++++++++
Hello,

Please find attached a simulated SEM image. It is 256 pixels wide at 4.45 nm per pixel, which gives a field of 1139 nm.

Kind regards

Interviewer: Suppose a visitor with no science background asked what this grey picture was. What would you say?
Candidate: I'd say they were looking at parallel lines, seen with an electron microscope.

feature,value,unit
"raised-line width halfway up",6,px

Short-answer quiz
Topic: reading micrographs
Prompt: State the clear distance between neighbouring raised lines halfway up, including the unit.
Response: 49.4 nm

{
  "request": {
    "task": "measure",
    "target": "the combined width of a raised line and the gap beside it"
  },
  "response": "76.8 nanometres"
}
++++++++

__Assignment__:
The lines needed are the ones from the first line of the entries through the line that contains "Topic: reading micrographs", given again without any change.

__Task solution__:
Hello,

Please find attached a simulated SEM image. It is 256 pixels wide at 4.45 nm per pixel, which gives a field of 1139 nm.

Kind regards

Interviewer: Suppose a visitor with no science background asked what this grey picture was. What would you say?
Candidate: I'd say they were looking at parallel lines, seen with an electron microscope.

feature,value,unit
"raised-line width halfway up",6,px

Short-answer quiz
Topic: reading micrographs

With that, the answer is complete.